§ SUPPLIED MATERIAL
BEGIN

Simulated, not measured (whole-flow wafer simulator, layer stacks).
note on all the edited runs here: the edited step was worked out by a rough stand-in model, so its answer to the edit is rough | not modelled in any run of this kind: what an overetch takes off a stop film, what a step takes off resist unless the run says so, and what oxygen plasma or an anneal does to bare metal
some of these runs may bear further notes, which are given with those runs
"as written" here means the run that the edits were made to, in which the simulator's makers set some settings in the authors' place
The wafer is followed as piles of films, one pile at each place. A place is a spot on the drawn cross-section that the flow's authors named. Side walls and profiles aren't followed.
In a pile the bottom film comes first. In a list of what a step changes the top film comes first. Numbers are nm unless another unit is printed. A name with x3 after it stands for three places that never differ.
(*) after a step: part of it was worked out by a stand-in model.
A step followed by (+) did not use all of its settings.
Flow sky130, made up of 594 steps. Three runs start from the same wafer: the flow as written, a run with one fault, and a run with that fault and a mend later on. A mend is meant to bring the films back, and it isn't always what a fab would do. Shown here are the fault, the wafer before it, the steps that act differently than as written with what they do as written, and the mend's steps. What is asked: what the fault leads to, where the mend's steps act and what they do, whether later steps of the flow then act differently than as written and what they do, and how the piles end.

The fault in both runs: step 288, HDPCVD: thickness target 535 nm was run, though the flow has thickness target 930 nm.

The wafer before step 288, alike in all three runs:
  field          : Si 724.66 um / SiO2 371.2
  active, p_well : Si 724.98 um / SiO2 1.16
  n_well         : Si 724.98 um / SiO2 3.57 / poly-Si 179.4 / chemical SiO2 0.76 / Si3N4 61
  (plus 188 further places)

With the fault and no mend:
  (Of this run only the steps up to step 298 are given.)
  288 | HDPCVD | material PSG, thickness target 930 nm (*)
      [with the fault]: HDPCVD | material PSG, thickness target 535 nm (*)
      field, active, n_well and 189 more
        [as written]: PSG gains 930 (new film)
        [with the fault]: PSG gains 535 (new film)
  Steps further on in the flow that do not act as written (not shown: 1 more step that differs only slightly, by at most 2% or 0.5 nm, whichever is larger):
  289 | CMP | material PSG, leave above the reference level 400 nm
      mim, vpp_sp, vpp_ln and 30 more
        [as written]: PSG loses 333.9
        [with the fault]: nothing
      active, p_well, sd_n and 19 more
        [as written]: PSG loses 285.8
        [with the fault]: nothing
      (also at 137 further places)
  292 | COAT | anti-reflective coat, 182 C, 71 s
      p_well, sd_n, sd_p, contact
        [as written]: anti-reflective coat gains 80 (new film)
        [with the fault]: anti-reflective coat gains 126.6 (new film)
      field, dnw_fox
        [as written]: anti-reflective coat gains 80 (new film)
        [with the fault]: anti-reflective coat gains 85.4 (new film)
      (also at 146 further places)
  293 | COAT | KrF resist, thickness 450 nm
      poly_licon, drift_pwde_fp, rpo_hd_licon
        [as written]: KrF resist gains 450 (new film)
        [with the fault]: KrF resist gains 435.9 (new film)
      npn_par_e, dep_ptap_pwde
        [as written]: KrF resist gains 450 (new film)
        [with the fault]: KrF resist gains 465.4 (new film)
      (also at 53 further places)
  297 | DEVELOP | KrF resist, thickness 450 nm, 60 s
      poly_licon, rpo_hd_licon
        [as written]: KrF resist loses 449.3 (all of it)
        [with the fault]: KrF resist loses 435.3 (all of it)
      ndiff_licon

END

Please give an exact copy of the lines above, beginning with the line containing "(also at 137 further places)" and running through the line containing "npn_par_e, dep_ptap_pwde", and of no other lines.

§ ANSWER AREA
      (also at 137 further places)
  292 | COAT | anti-reflective coat, 182 C, 71 s
      p_well, sd_n, sd_p, contact
        [as written]: anti-reflective coat gains 80 (new film)
        [with the fault]: anti-reflective coat gains 126.6 (new film)
      field, dnw_fox
        [as written]: anti-reflective coat gains 80 (new film)
        [with the fault]: anti-reflective coat gains 85.4 (new film)
      (also at 146 further places)
  293 | COAT | KrF resist, thickness 450 nm
      poly_licon, drift_pwde_fp, rpo_hd_licon
        [as written]: KrF resist gains 450 (new film)
        [with the fault]: KrF resist gains 435.9 (new film)
      npn_par_e, dep_ptap_pwde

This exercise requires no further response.